▶ **ACTIVITY**:
Set down word for word the lines that begin the entries and run through the line containing "We display cut, a". Give nothing further.

[Opening EXTRACTED ENTRIES section]

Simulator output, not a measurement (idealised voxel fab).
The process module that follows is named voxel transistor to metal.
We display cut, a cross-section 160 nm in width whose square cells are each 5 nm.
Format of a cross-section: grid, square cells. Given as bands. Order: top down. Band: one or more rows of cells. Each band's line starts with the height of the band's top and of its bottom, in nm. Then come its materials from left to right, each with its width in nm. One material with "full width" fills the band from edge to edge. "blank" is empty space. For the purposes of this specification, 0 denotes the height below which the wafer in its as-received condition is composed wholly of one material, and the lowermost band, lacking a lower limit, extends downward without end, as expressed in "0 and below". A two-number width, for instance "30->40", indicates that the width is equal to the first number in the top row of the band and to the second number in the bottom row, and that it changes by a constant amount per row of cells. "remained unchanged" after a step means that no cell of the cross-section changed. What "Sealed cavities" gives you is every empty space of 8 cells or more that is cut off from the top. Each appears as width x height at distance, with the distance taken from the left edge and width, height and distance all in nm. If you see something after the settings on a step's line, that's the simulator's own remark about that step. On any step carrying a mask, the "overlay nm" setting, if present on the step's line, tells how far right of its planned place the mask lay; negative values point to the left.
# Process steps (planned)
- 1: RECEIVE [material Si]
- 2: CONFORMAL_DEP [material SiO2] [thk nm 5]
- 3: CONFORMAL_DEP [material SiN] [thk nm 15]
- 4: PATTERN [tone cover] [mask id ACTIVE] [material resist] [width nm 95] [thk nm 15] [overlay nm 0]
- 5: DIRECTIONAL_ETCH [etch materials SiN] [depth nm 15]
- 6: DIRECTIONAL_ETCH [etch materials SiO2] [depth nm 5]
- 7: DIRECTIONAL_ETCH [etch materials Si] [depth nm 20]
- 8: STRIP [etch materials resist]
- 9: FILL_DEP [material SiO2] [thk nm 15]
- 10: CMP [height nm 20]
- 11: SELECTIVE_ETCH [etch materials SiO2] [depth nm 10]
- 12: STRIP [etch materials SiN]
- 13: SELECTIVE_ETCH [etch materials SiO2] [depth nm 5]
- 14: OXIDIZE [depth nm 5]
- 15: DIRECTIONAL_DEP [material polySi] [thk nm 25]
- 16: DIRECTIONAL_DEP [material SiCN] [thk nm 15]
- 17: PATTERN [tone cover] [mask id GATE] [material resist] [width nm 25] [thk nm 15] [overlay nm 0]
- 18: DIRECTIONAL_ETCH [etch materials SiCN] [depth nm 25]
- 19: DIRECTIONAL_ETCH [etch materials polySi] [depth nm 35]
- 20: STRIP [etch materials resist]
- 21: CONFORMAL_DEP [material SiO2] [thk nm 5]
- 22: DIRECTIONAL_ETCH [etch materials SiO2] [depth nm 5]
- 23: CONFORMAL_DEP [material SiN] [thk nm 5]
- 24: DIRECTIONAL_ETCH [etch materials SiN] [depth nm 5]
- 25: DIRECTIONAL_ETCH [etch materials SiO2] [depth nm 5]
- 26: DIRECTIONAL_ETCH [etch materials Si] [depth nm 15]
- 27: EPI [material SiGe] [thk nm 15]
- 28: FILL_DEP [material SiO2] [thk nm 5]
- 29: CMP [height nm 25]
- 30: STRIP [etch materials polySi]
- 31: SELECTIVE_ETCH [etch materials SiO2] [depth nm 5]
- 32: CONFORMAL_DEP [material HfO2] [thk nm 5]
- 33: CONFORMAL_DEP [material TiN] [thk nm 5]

[Closing EXTRACTED ENTRIES section]

▶ **RESULT**:
Simulator output, not a measurement (idealised voxel fab).
The process module that follows is named voxel transistor to metal.
We display cut, a cross-section 160 nm in width whose square cells are each 5 nm.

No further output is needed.